__Work task__: Each line from the first down to the one containing "688 | 312 |" should be returned exactly as it appears below.

---- Supplied records

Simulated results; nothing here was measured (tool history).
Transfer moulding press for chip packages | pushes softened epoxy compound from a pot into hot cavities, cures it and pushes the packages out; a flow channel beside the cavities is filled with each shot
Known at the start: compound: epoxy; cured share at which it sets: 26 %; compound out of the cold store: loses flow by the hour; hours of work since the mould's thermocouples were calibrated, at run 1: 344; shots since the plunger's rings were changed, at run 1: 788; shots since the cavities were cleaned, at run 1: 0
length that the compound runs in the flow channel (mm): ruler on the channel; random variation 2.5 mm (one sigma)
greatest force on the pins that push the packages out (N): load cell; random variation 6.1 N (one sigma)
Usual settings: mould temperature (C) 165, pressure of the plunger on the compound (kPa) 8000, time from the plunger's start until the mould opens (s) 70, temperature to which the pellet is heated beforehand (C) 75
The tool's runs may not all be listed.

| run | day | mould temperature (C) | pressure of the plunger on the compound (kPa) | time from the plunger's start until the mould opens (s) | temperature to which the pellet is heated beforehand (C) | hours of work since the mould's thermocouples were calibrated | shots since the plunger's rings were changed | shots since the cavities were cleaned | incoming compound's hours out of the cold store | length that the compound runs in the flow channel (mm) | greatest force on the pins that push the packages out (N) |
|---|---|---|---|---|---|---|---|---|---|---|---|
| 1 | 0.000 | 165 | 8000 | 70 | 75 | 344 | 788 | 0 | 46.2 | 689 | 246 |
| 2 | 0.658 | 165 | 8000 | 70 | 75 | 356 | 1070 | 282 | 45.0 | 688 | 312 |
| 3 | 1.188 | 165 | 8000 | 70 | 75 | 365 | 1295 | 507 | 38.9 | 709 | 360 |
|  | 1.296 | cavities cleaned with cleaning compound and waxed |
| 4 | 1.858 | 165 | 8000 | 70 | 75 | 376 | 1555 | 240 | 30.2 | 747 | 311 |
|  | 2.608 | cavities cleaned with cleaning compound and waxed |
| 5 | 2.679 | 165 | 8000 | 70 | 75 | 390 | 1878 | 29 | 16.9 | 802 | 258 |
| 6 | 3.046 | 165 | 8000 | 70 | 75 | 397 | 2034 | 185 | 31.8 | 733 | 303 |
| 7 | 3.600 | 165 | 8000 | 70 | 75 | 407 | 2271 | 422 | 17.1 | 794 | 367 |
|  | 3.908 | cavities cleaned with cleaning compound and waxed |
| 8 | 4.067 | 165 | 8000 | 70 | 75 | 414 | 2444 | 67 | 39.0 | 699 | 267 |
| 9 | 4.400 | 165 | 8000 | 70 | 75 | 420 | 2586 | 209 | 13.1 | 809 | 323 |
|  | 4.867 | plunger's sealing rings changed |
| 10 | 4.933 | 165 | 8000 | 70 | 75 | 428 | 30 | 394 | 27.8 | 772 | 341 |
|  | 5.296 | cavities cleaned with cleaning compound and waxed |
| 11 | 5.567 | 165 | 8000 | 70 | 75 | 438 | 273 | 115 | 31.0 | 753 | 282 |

--------

__Written solution__:
Simulated results; nothing here was measured (tool history).
Transfer moulding press for chip packages | pushes softened epoxy compound from a pot into hot cavities, cures it and pushes the packages out; a flow channel beside the cavities is filled with each shot
Known at the start: compound: epoxy; cured share at which it sets: 26 %; compound out of the cold store: loses flow by the hour; hours of work since the mould's thermocouples were calibrated, at run 1: 344; shots since the plunger's rings were changed, at run 1: 788; shots since the cavities were cleaned, at run 1: 0
length that the compound runs in the flow channel (mm): ruler on the channel; random variation 2.5 mm (one sigma)
greatest force on the pins that push the packages out (N): load cell; random variation 6.1 N (one sigma)
Usual settings: mould temperature (C) 165, pressure of the plunger on the compound (kPa) 8000, time from the plunger's start until the mould opens (s) 70, temperature to which the pellet is heated beforehand (C) 75
The tool's runs may not all be listed.

| run | day | mould temperature (C) | pressure of the plunger on the compound (kPa) | time from the plunger's start until the mould opens (s) | temperature to which the pellet is heated beforehand (C) | hours of work since the mould's thermocouples were calibrated | shots since the plunger's rings were changed | shots since the cavities were cleaned | incoming compound's hours out of the cold store | length that the compound runs in the flow channel (mm) | greatest force on the pins that push the packages out (N) |
|---|---|---|---|---|---|---|---|---|---|---|---|
| 1 | 0.000 | 165 | 8000 | 70 | 75 | 344 | 788 | 0 | 46.2 | 689 | 246 |
| 2 | 0.658 | 165 | 8000 | 70 | 75 | 356 | 1070 | 282 | 45.0 | 688 | 312 |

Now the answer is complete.